═══ Information supplied ═══

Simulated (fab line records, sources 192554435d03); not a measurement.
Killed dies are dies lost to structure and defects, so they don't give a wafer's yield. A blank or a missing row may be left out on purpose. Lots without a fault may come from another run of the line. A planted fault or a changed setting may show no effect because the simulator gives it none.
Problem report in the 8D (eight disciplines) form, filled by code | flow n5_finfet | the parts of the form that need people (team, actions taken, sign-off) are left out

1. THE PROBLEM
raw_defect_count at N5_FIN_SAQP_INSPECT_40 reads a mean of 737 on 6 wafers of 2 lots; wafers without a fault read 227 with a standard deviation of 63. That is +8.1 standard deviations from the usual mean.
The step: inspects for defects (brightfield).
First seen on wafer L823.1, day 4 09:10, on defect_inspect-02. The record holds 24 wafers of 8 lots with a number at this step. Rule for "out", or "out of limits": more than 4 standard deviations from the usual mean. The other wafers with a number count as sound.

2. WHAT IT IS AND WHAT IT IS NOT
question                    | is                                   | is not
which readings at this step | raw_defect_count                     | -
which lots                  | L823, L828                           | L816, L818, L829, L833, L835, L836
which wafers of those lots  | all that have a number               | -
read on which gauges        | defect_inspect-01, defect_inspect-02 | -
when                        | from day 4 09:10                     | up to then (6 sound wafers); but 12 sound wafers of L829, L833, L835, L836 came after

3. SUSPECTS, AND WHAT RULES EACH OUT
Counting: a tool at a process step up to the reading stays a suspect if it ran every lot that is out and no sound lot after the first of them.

═══

• **Work request**: From the records above, quote only the lines running from the line with "L818, L829, L833, L835, L836" to the line with "3. SUSPECTS, AND WHAT RULES EACH OUT", both lines included.

• **Task output**:
which lots                  | L823, L828                           | L816, L818, L829, L833, L835, L836
which wafers of those lots  | all that have a number               | -
read on which gauges        | defect_inspect-01, defect_inspect-02 | -
when                        | from day 4 09:10                     | up to then (6 sound wafers); but 12 sound wafers of L829, L833, L835, L836 came after

3. SUSPECTS, AND WHAT RULES EACH OUT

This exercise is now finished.